Work order: All lines from the opening of the data to the line containing "peroxide lost from the slurry, %: 13.4" must be returned unchanged, and only those lines.

# # # # #
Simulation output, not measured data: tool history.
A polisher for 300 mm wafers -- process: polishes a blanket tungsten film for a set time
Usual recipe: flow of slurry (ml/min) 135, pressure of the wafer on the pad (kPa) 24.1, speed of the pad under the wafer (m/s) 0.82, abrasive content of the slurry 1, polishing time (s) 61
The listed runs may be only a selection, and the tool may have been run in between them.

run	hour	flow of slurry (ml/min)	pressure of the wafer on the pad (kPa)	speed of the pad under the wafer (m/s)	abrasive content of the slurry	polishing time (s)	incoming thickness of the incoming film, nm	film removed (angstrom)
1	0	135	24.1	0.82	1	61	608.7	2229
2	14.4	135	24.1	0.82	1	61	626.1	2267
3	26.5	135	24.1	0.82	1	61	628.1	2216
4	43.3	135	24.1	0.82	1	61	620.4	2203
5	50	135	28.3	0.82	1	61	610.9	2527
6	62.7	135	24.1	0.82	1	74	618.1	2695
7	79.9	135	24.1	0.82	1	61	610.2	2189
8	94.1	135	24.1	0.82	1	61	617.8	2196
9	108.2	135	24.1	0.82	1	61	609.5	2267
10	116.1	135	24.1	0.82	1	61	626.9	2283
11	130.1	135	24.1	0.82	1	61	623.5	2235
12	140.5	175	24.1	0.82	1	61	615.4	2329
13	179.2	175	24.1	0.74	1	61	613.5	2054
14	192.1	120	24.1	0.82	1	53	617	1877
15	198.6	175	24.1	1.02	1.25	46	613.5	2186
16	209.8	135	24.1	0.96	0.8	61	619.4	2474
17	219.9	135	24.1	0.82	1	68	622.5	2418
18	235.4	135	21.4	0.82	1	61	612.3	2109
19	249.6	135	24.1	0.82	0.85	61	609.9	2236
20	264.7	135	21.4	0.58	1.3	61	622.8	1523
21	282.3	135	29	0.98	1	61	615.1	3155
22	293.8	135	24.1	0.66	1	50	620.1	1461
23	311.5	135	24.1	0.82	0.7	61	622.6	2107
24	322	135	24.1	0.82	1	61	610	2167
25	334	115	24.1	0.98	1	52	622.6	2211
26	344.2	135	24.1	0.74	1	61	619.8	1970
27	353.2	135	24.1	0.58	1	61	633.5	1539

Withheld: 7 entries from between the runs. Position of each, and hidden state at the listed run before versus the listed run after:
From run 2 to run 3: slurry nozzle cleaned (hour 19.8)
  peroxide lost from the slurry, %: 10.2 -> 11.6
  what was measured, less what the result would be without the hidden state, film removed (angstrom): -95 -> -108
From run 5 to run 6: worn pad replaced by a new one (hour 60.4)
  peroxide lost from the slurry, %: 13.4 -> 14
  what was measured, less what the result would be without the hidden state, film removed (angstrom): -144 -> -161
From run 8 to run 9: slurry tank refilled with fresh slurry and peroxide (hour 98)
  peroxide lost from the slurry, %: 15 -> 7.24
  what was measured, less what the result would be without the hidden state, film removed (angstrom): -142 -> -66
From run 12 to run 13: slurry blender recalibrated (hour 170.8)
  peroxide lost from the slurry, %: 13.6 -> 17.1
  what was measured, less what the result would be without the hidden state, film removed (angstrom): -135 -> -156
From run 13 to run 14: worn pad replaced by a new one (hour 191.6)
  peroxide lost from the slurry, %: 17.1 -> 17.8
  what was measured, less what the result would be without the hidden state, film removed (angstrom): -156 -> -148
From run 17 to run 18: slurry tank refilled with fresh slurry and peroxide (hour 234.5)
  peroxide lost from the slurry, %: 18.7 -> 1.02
# # # # #

Task output:
Simulation output, not measured data: tool history.
A polisher for 300 mm wafers -- process: polishes a blanket tungsten film for a set time
Usual recipe: flow of slurry (ml/min) 135, pressure of the wafer on the pad (kPa) 24.1, speed of the pad under the wafer (m/s) 0.82, abrasive content of the slurry 1, polishing time (s) 61
The listed runs may be only a selection, and the tool may have been run in between them.

run	hour	flow of slurry (ml/min)	pressure of the wafer on the pad (kPa)	speed of the pad under the wafer (m/s)	abrasive content of the slurry	polishing time (s)	incoming thickness of the incoming film, nm	film removed (angstrom)
1	0	135	24.1	0.82	1	61	608.7	2229
2	14.4	135	24.1	0.82	1	61	626.1	2267
3	26.5	135	24.1	0.82	1	61	628.1	2216
4	43.3	135	24.1	0.82	1	61	620.4	2203
5	50	135	28.3	0.82	1	61	610.9	2527
6	62.7	135	24.1	0.82	1	74	618.1	2695
7	79.9	135	24.1	0.82	1	61	610.2	2189
8	94.1	135	24.1	0.82	1	61	617.8	2196
9	108.2	135	24.1	0.82	1	61	609.5	2267
10	116.1	135	24.1	0.82	1	61	626.9	2283
11	130.1	135	24.1	0.82	1	61	623.5	2235
12	140.5	175	24.1	0.82	1	61	615.4	2329
13	179.2	175	24.1	0.74	1	61	613.5	2054
14	192.1	120	24.1	0.82	1	53	617	1877
15	198.6	175	24.1	1.02	1.25	46	613.5	2186
16	209.8	135	24.1	0.96	0.8	61	619.4	2474
17	219.9	135	24.1	0.82	1	68	622.5	2418
18	235.4	135	21.4	0.82	1	61	612.3	2109
19	249.6	135	24.1	0.82	0.85	61	609.9	2236
20	264.7	135	21.4	0.58	1.3	61	622.8	1523
21	282.3	135	29	0.98	1	61	615.1	3155
22	293.8	135	24.1	0.66	1	50	620.1	1461
23	311.5	135	24.1	0.82	0.7	61	622.6	2107
24	322	135	24.1	0.82	1	61	610	2167
25	334	115	24.1	0.98	1	52	622.6	2211
26	344.2	135	24.1	0.74	1	61	619.8	1970
27	353.2	135	24.1	0.58	1	61	633.5	1539

Withheld: 7 entries from between the runs. Position of each, and hidden state at the listed run before versus the listed run after:
From run 2 to run 3: slurry nozzle cleaned (hour 19.8)
  peroxide lost from the slurry, %: 10.2 -> 11.6
  what was measured, less what the result would be without the hidden state, film removed (angstrom): -95 -> -108
From run 5 to run 6: worn pad replaced by a new one (hour 60.4)
  peroxide lost from the slurry, %: 13.4 -> 14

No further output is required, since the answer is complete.